GIVEN INFORMATION:
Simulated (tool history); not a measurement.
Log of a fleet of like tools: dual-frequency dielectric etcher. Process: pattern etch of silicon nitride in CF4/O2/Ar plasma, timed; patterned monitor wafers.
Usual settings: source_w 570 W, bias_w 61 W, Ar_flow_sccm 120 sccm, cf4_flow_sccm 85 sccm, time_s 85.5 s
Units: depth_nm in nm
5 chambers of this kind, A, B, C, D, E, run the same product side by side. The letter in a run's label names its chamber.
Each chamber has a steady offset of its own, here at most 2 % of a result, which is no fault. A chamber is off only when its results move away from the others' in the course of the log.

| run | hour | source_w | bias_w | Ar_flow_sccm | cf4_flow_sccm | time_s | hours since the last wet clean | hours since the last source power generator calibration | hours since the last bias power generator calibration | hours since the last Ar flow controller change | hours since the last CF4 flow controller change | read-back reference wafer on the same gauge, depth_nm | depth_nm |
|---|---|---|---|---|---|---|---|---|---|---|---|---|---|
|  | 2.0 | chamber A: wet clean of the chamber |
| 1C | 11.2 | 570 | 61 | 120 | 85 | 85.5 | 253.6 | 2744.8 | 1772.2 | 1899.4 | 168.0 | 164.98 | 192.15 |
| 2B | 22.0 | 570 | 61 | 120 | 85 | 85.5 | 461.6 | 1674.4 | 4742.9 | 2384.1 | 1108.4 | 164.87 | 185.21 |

ACTION ITEM:
Line by line, output the data precisely as shown above.

EXERCISE RESULT:
Simulated (tool history); not a measurement.
Log of a fleet of like tools: dual-frequency dielectric etcher. Process: pattern etch of silicon nitride in CF4/O2/Ar plasma, timed; patterned monitor wafers.
Usual settings: source_w 570 W, bias_w 61 W, Ar_flow_sccm 120 sccm, cf4_flow_sccm 85 sccm, time_s 85.5 s
Units: depth_nm in nm
5 chambers of this kind, A, B, C, D, E, run the same product side by side. The letter in a run's label names its chamber.
Each chamber has a steady offset of its own, here at most 2 % of a result, which is no fault. A chamber is off only when its results move away from the others' in the course of the log.

| run | hour | source_w | bias_w | Ar_flow_sccm | cf4_flow_sccm | time_s | hours since the last wet clean | hours since the last source power generator calibration | hours since the last bias power generator calibration | hours since the last Ar flow controller change | hours since the last CF4 flow controller change | read-back reference wafer on the same gauge, depth_nm | depth_nm |
|---|---|---|---|---|---|---|---|---|---|---|---|---|---|
|  | 2.0 | chamber A: wet clean of the chamber |
| 1C | 11.2 | 570 | 61 | 120 | 85 | 85.5 | 253.6 | 2744.8 | 1772.2 | 1899.4 | 168.0 | 164.98 | 192.15 |
| 2B | 22.0 | 570 | 61 | 120 | 85 | 85.5 | 461.6 | 1674.4 | 4742.9 | 2384.1 | 1108.4 | 164.87 | 185.21 |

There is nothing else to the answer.